Could you extract every entry below and reproduce it exactly?

The data -
★ ★ ★ ★

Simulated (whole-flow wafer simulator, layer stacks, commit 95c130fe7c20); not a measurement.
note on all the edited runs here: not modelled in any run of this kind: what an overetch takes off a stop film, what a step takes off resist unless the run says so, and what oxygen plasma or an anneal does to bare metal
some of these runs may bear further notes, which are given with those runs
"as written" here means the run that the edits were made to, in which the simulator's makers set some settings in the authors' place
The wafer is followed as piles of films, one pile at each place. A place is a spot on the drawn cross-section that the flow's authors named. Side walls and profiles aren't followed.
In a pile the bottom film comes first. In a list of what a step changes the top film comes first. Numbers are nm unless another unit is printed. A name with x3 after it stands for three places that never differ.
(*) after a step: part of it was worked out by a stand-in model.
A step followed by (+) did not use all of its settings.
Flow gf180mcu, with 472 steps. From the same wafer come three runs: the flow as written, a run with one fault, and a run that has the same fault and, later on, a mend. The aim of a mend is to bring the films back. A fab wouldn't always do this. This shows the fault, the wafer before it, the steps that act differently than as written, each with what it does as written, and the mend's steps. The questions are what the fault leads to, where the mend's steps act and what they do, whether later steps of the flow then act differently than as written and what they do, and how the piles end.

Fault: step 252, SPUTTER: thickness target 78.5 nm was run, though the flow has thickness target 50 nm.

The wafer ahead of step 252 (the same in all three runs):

★ ★ ★ ★

Solution -
Simulated (whole-flow wafer simulator, layer stacks, commit 95c130fe7c20); not a measurement.
note on all the edited runs here: not modelled in any run of this kind: what an overetch takes off a stop film, what a step takes off resist unless the run says so, and what oxygen plasma or an anneal does to bare metal
some of these runs may bear further notes, which are given with those runs
"as written" here means the run that the edits were made to, in which the simulator's makers set some settings in the authors' place
The wafer is followed as piles of films, one pile at each place. A place is a spot on the drawn cross-section that the flow's authors named. Side walls and profiles aren't followed.
In a pile the bottom film comes first. In a list of what a step changes the top film comes first. Numbers are nm unless another unit is printed. A name with x3 after it stands for three places that never differ.
(*) after a step: part of it was worked out by a stand-in model.
A step followed by (+) did not use all of its settings.
Flow gf180mcu, with 472 steps. From the same wafer come three runs: the flow as written, a run with one fault, and a run that has the same fault and, later on, a mend. The aim of a mend is to bring the films back. A fab wouldn't always do this. This shows the fault, the wafer before it, the steps that act differently than as written, each with what it does as written, and the mend's steps. The questions are what the fault leads to, where the mend's steps act and what they do, whether later steps of the flow then act differently than as written and what they do, and how the piles end.

Fault: step 252, SPUTTER: thickness target 78.5 nm was run, though the flow has thickness target 50 nm.

The wafer ahead of step 252 (the same in all three runs):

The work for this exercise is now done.